- [REQUIREMENT]: From the first line to the last, write out the material exactly.

= = = =
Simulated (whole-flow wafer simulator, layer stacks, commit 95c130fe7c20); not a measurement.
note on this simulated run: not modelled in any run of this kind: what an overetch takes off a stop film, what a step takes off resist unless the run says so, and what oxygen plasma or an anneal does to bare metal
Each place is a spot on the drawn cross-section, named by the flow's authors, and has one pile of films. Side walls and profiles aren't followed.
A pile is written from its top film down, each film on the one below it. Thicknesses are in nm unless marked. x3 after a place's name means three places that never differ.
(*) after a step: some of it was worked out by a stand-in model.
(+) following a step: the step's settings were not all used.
= = = =

- [ANSWER SPACE]:
Simulated (whole-flow wafer simulator, layer stacks, commit 95c130fe7c20); not a measurement.
note on this simulated run: not modelled in any run of this kind: what an overetch takes off a stop film, what a step takes off resist unless the run says so, and what oxygen plasma or an anneal does to bare metal
Each place is a spot on the drawn cross-section, named by the flow's authors, and has one pile of films. Side walls and profiles aren't followed.
A pile is written from its top film down, each film on the one below it. Thicknesses are in nm unless marked. x3 after a place's name means three places that never differ.
(*) after a step: some of it was worked out by a stand-in model.
(+) following a step: the step's settings were not all used.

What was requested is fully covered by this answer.